ASSIGNED TASK: Produce as output only the lines below starting at the line with "27 op STRIP | etch materials aC" and continuing through the line with "32 op DIRECTIONAL_DEP", each one exactly as written.

Start of Block

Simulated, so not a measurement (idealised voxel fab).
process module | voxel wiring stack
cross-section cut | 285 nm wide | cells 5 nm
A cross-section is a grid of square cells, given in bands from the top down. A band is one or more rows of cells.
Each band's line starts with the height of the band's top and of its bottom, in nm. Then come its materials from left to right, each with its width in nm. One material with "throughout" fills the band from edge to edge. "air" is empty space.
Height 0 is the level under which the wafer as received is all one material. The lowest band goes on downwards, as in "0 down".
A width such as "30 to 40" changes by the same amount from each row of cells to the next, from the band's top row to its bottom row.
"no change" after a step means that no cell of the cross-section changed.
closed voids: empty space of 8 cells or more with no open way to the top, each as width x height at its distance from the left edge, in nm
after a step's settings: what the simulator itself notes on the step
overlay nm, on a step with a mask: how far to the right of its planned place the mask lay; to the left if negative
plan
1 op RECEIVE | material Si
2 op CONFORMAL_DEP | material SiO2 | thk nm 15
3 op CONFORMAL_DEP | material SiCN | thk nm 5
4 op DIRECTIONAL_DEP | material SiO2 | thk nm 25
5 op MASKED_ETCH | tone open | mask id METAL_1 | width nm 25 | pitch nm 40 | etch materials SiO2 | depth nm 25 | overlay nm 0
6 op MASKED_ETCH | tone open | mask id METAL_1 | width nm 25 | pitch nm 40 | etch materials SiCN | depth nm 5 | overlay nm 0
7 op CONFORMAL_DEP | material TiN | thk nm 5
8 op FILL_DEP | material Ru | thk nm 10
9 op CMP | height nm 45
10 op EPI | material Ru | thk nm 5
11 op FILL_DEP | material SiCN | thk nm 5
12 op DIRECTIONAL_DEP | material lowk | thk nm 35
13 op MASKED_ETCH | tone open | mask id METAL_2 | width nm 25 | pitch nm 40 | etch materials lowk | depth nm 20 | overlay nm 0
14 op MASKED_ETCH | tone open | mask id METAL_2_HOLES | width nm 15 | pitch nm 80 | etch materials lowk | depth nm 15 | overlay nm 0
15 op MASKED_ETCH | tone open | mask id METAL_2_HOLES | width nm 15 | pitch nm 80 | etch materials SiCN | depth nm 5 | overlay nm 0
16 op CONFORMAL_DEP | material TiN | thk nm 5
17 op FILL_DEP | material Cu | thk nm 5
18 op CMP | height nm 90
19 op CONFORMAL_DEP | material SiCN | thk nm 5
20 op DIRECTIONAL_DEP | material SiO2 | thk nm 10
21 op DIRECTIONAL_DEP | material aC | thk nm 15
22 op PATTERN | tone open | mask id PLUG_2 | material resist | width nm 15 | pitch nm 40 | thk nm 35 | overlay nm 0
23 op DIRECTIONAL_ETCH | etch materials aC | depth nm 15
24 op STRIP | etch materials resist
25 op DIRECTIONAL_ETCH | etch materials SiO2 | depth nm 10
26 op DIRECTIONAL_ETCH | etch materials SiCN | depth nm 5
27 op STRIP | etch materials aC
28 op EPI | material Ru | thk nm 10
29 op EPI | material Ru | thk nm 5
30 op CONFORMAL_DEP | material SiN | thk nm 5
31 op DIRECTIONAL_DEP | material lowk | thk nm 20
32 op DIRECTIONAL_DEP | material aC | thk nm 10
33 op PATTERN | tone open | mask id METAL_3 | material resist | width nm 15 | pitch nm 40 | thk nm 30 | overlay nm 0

End of Block

WRITTEN SOLUTION:
27 op STRIP | etch materials aC
28 op EPI | material Ru | thk nm 10
29 op EPI | material Ru | thk nm 5
30 op CONFORMAL_DEP | material SiN | thk nm 5
31 op DIRECTIONAL_DEP | material lowk | thk nm 20
32 op DIRECTIONAL_DEP | material aC | thk nm 10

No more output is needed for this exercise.